§ **Assigned task**: Please copy exactly the lines from the top of the data through the line containing "Usual recipe: flow", and nothing else.

§ **Entries shown**:
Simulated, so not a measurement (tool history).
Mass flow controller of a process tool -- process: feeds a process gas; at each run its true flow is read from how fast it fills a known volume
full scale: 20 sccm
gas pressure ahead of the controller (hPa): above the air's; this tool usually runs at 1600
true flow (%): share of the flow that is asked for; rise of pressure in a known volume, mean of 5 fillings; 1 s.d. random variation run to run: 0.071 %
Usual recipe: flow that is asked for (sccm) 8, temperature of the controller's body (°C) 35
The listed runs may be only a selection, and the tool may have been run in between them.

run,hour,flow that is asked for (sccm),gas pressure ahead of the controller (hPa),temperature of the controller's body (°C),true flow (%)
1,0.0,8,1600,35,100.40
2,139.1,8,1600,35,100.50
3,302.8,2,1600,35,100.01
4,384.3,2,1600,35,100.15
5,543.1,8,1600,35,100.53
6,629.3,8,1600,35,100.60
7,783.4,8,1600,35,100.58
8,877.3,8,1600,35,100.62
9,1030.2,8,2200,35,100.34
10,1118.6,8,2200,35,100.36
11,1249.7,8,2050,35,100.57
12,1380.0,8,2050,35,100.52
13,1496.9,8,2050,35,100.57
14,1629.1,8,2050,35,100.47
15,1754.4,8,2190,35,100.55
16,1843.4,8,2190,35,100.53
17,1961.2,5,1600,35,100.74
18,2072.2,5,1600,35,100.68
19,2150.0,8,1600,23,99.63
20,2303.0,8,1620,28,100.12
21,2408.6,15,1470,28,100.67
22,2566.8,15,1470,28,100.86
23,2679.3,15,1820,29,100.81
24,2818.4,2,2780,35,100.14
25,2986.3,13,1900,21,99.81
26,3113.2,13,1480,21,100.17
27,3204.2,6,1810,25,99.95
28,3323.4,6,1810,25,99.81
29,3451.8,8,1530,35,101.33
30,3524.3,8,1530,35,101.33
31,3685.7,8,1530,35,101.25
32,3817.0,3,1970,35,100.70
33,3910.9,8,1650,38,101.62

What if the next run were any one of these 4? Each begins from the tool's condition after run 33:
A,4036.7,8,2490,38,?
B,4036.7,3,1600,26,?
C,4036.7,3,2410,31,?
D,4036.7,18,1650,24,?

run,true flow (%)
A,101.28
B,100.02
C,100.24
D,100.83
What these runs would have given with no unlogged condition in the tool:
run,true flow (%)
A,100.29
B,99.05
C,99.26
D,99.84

§ **Worked solution**:
Simulated, so not a measurement (tool history).
Mass flow controller of a process tool -- process: feeds a process gas; at each run its true flow is read from how fast it fills a known volume
full scale: 20 sccm
gas pressure ahead of the controller (hPa): above the air's; this tool usually runs at 1600
true flow (%): share of the flow that is asked for; rise of pressure in a known volume, mean of 5 fillings; 1 s.d. random variation run to run: 0.071 %
Usual recipe: flow that is asked for (sccm) 8, temperature of the controller's body (°C) 35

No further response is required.